⁂

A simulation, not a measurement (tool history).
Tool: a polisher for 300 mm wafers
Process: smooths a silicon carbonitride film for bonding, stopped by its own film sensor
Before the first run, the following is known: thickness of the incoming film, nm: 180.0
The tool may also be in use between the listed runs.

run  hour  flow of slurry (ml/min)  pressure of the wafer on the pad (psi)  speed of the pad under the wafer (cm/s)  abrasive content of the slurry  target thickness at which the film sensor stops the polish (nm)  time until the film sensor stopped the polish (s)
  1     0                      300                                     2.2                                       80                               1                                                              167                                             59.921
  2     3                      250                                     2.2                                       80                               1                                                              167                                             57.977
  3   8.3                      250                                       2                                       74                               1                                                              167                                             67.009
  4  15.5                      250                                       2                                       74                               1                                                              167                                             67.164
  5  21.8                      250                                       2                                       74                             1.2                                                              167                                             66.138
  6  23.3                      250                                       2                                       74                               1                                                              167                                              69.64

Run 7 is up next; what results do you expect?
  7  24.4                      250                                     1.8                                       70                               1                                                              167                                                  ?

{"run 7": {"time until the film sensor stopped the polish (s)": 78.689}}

⁂

*BRIEF*.
Begin with the first line of the data above and, please, print each line exactly until you have printed the line containing "The tool may"; print nothing else.

*TASK OUTPUT*.
A simulation, not a measurement (tool history).
Tool: a polisher for 300 mm wafers
Process: smooths a silicon carbonitride film for bonding, stopped by its own film sensor
Before the first run, the following is known: thickness of the incoming film, nm: 180.0
The tool may also be in use between the listed runs.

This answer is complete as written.